▶ **Assigned task**: Repeat, please, only the lines from the top of the data down to the line with "00000011000000001000000001000000"; include both of those lines.

▶ **Dataset extract**:
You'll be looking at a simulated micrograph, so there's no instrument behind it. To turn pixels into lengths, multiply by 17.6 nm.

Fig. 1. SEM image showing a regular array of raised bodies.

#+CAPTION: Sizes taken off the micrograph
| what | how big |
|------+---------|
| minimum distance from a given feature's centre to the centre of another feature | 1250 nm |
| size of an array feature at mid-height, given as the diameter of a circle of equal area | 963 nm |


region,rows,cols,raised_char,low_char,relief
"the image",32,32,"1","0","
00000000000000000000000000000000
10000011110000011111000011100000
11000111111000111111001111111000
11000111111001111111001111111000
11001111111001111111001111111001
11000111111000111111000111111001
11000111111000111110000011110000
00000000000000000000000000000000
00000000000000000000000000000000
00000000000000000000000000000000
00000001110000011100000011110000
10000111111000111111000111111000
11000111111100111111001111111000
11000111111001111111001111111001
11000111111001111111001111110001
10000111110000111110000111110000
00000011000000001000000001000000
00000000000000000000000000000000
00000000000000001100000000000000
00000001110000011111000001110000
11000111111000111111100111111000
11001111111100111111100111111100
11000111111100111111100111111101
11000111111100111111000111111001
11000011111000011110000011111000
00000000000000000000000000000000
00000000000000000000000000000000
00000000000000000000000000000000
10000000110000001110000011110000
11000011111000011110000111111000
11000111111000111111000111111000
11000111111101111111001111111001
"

▶ **Response area**:
You'll be looking at a simulated micrograph, so there's no instrument behind it. To turn pixels into lengths, multiply by 17.6 nm.

Fig. 1. SEM image showing a regular array of raised bodies.

#+CAPTION: Sizes taken off the micrograph
| what | how big |
|------+---------|
| minimum distance from a given feature's centre to the centre of another feature | 1250 nm |
| size of an array feature at mid-height, given as the diameter of a circle of equal area | 963 nm |


region,rows,cols,raised_char,low_char,relief
"the image",32,32,"1","0","
00000000000000000000000000000000
10000011110000011111000011100000
11000111111000111111001111111000
11000111111001111111001111111000
11001111111001111111001111111001
11000111111000111111000111111001
11000111111000111110000011110000
00000000000000000000000000000000
00000000000000000000000000000000
00000000000000000000000000000000
00000001110000011100000011110000
10000111111000111111000111111000
11000111111100111111001111111000
11000111111001111111001111111001
11000111111001111111001111110001
10000111110000111110000111110000
00000011000000001000000001000000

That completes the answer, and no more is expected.